Assignment ▸
Exactly retype the lines of the material from its first line to the line with "B1: film thickness", including both.

::: Material shown :::

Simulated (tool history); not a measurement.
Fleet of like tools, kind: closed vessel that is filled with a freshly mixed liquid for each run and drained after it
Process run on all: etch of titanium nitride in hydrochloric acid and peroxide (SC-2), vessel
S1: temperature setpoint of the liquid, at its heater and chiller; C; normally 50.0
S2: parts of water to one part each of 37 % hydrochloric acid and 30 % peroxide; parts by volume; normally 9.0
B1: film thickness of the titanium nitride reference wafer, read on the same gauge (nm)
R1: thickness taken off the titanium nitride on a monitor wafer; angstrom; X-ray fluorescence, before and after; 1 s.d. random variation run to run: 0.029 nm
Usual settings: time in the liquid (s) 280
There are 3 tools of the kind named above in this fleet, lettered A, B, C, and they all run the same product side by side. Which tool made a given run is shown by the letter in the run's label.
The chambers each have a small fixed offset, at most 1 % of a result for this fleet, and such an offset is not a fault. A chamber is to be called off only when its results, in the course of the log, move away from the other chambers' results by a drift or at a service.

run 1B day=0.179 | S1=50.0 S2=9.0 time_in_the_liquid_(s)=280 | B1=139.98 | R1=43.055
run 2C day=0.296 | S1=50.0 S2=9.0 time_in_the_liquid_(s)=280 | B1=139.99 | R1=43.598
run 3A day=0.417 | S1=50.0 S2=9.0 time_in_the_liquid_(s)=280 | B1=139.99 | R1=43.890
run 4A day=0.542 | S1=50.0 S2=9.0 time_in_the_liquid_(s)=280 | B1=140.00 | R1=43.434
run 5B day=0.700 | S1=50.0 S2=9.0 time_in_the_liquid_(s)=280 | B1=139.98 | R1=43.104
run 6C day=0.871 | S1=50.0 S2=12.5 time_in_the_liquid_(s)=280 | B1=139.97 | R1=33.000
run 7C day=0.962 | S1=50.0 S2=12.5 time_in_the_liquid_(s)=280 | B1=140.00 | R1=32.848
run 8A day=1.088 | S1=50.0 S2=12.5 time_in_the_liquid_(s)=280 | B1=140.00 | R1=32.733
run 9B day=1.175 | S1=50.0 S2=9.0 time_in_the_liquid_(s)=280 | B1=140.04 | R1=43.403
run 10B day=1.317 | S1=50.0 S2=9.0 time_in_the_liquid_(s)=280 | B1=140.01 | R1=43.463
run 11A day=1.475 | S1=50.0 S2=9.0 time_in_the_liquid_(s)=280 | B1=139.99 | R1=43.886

:::

Reply ▸
Simulated (tool history); not a measurement.
Fleet of like tools, kind: closed vessel that is filled with a freshly mixed liquid for each run and drained after it
Process run on all: etch of titanium nitride in hydrochloric acid and peroxide (SC-2), vessel
S1: temperature setpoint of the liquid, at its heater and chiller; C; normally 50.0
S2: parts of water to one part each of 37 % hydrochloric acid and 30 % peroxide; parts by volume; normally 9.0
B1: film thickness of the titanium nitride reference wafer, read on the same gauge (nm)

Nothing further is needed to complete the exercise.